** Opening DATA SUPPLIED block **

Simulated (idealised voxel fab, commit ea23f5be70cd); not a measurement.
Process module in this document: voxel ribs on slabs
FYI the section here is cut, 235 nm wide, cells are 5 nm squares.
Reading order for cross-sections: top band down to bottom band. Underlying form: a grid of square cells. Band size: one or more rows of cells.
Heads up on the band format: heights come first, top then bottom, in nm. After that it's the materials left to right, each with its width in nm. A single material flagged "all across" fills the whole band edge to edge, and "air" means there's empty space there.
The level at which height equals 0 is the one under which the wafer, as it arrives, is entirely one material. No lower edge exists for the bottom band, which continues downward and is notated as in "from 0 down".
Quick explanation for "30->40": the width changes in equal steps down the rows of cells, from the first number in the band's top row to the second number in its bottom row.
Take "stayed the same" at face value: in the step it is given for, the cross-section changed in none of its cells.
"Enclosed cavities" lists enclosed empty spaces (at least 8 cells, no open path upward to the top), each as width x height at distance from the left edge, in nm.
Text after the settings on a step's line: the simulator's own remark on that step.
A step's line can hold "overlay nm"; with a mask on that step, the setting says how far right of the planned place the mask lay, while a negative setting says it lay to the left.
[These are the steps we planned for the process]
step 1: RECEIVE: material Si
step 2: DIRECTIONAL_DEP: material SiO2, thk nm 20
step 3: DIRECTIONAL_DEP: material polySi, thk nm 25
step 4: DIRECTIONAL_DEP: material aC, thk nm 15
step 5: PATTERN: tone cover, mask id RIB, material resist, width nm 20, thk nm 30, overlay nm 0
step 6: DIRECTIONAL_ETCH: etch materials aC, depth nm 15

** Closing DATA SUPPLIED block **

REQUIREMENT → For this exercise, write all the records out again exactly.

WRITTEN RESPONSE →
Simulated (idealised voxel fab, commit ea23f5be70cd); not a measurement.
Process module in this document: voxel ribs on slabs
FYI the section here is cut, 235 nm wide, cells are 5 nm squares.
Reading order for cross-sections: top band down to bottom band. Underlying form: a grid of square cells. Band size: one or more rows of cells.
Heads up on the band format: heights come first, top then bottom, in nm. After that it's the materials left to right, each with its width in nm. A single material flagged "all across" fills the whole band edge to edge, and "air" means there's empty space there.
The level at which height equals 0 is the one under which the wafer, as it arrives, is entirely one material. No lower edge exists for the bottom band, which continues downward and is notated as in "from 0 down".
Quick explanation for "30->40": the width changes in equal steps down the rows of cells, from the first number in the band's top row to the second number in its bottom row.
Take "stayed the same" at face value: in the step it is given for, the cross-section changed in none of its cells.
"Enclosed cavities" lists enclosed empty spaces (at least 8 cells, no open path upward to the top), each as width x height at distance from the left edge, in nm.
Text after the settings on a step's line: the simulator's own remark on that step.
A step's line can hold "overlay nm"; with a mask on that step, the setting says how far right of the planned place the mask lay, while a negative setting says it lay to the left.
[These are the steps we planned for the process]
step 1: RECEIVE: material Si
step 2: DIRECTIONAL_DEP: material SiO2, thk nm 20
step 3: DIRECTIONAL_DEP: material polySi, thk nm 25
step 4: DIRECTIONAL_DEP: material aC, thk nm 15
step 5: PATTERN: tone cover, mask id RIB, material resist, width nm 20, thk nm 30, overlay nm 0
step 6: DIRECTIONAL_ETCH: etch materials aC, depth nm 15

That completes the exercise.